* Requirement: A line below contains "thickness of the incoming film, nm: 940.0", and a later one contains "run 5 hour=9.6". Repeat both, with every line between them, exactly.

*** Opening Excerpted data ***
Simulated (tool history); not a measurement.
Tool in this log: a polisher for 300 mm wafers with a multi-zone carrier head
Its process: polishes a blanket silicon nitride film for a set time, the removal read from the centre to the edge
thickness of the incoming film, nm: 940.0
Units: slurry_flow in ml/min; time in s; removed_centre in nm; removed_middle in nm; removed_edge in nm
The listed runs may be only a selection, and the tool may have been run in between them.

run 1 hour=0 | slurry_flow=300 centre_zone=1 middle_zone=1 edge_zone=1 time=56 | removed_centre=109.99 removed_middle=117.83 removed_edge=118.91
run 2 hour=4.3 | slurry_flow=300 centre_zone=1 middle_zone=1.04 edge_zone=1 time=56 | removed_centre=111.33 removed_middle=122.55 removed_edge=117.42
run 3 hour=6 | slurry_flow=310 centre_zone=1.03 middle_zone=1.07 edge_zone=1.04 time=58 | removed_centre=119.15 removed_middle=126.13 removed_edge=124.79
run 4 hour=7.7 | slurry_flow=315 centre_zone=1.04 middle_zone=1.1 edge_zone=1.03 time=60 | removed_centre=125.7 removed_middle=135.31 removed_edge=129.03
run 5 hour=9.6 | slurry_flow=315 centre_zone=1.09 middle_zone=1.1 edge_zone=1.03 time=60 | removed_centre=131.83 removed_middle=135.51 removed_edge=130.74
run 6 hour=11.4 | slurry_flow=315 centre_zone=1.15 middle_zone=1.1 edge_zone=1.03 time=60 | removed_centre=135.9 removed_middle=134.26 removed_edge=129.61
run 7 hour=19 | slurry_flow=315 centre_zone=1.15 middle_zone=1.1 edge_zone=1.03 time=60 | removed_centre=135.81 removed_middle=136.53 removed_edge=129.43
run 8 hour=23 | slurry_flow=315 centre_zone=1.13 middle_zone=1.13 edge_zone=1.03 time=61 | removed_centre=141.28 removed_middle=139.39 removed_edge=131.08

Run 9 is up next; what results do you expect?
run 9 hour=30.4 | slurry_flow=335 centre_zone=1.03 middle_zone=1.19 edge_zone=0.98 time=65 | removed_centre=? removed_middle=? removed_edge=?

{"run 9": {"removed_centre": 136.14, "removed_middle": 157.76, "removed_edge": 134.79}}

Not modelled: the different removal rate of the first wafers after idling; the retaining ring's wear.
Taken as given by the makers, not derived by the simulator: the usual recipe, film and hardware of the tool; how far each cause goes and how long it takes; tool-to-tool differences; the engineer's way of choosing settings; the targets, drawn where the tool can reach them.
*** Closing Excerpted data ***

* Exercise solution:
thickness of the incoming film, nm: 940.0
Units: slurry_flow in ml/min; time in s; removed_centre in nm; removed_middle in nm; removed_edge in nm
The listed runs may be only a selection, and the tool may have been run in between them.

run 1 hour=0 | slurry_flow=300 centre_zone=1 middle_zone=1 edge_zone=1 time=56 | removed_centre=109.99 removed_middle=117.83 removed_edge=118.91
run 2 hour=4.3 | slurry_flow=300 centre_zone=1 middle_zone=1.04 edge_zone=1 time=56 | removed_centre=111.33 removed_middle=122.55 removed_edge=117.42
run 3 hour=6 | slurry_flow=310 centre_zone=1.03 middle_zone=1.07 edge_zone=1.04 time=58 | removed_centre=119.15 removed_middle=126.13 removed_edge=124.79
run 4 hour=7.7 | slurry_flow=315 centre_zone=1.04 middle_zone=1.1 edge_zone=1.03 time=60 | removed_centre=125.7 removed_middle=135.31 removed_edge=129.03
run 5 hour=9.6 | slurry_flow=315 centre_zone=1.09 middle_zone=1.1 edge_zone=1.03 time=60 | removed_centre=131.83 removed_middle=135.51 removed_edge=130.74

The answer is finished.